BRIEF - Without changing a single character, write out every record below.

*-*-*
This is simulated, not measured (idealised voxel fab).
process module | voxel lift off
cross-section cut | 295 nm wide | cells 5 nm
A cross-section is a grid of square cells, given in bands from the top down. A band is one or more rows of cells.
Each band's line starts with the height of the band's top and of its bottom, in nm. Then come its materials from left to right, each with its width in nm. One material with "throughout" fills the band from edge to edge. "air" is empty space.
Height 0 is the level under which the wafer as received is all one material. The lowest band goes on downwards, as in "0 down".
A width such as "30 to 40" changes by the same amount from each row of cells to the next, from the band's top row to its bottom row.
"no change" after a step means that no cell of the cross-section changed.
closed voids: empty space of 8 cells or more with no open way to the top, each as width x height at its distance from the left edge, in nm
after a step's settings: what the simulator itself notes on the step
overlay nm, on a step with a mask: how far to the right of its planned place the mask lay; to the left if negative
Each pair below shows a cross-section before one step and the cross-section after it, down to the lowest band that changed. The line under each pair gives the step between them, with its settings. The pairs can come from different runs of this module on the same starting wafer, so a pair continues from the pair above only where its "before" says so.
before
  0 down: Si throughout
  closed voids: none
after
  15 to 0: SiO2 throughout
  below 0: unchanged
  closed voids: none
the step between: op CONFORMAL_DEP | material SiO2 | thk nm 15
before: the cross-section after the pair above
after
*-*-*

EXERCISE RESULT -
This is simulated, not measured (idealised voxel fab).
process module | voxel lift off
cross-section cut | 295 nm wide | cells 5 nm
A cross-section is a grid of square cells, given in bands from the top down. A band is one or more rows of cells.
Each band's line starts with the height of the band's top and of its bottom, in nm. Then come its materials from left to right, each with its width in nm. One material with "throughout" fills the band from edge to edge. "air" is empty space.
Height 0 is the level under which the wafer as received is all one material. The lowest band goes on downwards, as in "0 down".
A width such as "30 to 40" changes by the same amount from each row of cells to the next, from the band's top row to its bottom row.
"no change" after a step means that no cell of the cross-section changed.
closed voids: empty space of 8 cells or more with no open way to the top, each as width x height at its distance from the left edge, in nm
after a step's settings: what the simulator itself notes on the step
overlay nm, on a step with a mask: how far to the right of its planned place the mask lay; to the left if negative
Each pair below shows a cross-section before one step and the cross-section after it, down to the lowest band that changed. The line under each pair gives the step between them, with its settings. The pairs can come from different runs of this module on the same starting wafer, so a pair continues from the pair above only where its "before" says so.
before
  0 down: Si throughout
  closed voids: none
after
  15 to 0: SiO2 throughout
  below 0: unchanged
  closed voids: none
the step between: op CONFORMAL_DEP | material SiO2 | thk nm 15
before: the cross-section after the pair above
after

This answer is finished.